- ASSIGNMENT: Nothing outside the range is wanted. Repeat exactly the lines below from the one with "lots whose settings" through the one with "L077.1 hdpcvd-01 0 787.64 0.0 171.7 1012".

# # # # # # #

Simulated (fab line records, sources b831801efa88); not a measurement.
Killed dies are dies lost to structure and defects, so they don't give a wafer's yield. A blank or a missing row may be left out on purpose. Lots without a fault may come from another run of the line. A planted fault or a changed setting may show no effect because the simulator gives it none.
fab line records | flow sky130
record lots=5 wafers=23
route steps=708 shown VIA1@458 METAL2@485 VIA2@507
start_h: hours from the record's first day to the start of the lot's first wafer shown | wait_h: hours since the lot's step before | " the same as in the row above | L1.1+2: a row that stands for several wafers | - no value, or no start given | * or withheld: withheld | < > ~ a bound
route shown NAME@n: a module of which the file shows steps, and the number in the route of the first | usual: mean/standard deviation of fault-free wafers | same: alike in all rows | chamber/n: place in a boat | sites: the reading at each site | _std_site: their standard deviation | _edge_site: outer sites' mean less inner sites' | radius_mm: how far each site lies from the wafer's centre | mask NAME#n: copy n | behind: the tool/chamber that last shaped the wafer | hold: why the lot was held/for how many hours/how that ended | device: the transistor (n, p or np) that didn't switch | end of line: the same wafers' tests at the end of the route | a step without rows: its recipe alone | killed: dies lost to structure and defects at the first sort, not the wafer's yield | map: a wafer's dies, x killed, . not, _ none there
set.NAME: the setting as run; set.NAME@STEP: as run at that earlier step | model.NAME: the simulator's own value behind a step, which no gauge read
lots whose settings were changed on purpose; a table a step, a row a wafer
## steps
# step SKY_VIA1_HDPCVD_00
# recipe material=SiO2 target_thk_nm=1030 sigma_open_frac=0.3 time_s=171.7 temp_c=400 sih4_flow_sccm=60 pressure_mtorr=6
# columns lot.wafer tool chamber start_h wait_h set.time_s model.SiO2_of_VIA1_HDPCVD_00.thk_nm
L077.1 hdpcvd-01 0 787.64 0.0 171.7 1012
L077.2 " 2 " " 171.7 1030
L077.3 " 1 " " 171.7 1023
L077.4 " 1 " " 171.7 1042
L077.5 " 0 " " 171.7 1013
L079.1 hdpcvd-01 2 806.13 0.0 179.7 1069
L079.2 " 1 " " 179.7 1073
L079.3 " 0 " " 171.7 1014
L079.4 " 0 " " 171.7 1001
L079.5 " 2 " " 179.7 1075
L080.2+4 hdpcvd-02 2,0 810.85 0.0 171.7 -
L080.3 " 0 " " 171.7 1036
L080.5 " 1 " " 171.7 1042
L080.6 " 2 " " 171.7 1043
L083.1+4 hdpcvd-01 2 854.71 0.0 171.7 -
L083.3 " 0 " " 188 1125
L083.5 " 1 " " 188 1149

# # # # # # #

- RESPONSE:
lots whose settings were changed on purpose; a table a step, a row a wafer
## steps
# step SKY_VIA1_HDPCVD_00
# recipe material=SiO2 target_thk_nm=1030 sigma_open_frac=0.3 time_s=171.7 temp_c=400 sih4_flow_sccm=60 pressure_mtorr=6
# columns lot.wafer tool chamber start_h wait_h set.time_s model.SiO2_of_VIA1_HDPCVD_00.thk_nm
L077.1 hdpcvd-01 0 787.64 0.0 171.7 1012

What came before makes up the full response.